Assigned task
All of the data is to be copied without a single change.

Extracted information
Start of Block

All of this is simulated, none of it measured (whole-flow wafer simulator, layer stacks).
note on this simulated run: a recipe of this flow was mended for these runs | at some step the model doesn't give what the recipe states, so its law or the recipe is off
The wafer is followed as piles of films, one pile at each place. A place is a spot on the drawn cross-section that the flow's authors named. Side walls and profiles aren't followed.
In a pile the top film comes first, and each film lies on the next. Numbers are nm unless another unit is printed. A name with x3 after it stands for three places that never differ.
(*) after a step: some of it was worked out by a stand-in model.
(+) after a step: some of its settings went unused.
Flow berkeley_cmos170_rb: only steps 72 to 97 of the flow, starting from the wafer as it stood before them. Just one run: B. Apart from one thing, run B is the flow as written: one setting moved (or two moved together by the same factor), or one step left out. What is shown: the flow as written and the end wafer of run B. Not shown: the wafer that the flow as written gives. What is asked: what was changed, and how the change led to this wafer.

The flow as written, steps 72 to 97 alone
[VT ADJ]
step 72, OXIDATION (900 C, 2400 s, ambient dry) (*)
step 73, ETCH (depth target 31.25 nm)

End of Block

Response area
All of this is simulated, none of it measured (whole-flow wafer simulator, layer stacks).
note on this simulated run: a recipe of this flow was mended for these runs | at some step the model doesn't give what the recipe states, so its law or the recipe is off
The wafer is followed as piles of films, one pile at each place. A place is a spot on the drawn cross-section that the flow's authors named. Side walls and profiles aren't followed.
In a pile the top film comes first, and each film lies on the next. Numbers are nm unless another unit is printed. A name with x3 after it stands for three places that never differ.
(*) after a step: some of it was worked out by a stand-in model.
(+) after a step: some of its settings went unused.
Flow berkeley_cmos170_rb: only steps 72 to 97 of the flow, starting from the wafer as it stood before them. Just one run: B. Apart from one thing, run B is the flow as written: one setting moved (or two moved together by the same factor), or one step left out. What is shown: the flow as written and the end wafer of run B. Not shown: the wafer that the flow as written gives. What is asked: what was changed, and how the change led to this wafer.

The flow as written, steps 72 to 97 alone
[VT ADJ]
step 72, OXIDATION (900 C, 2400 s, ambient dry) (*)
step 73, ETCH (depth target 31.25 nm)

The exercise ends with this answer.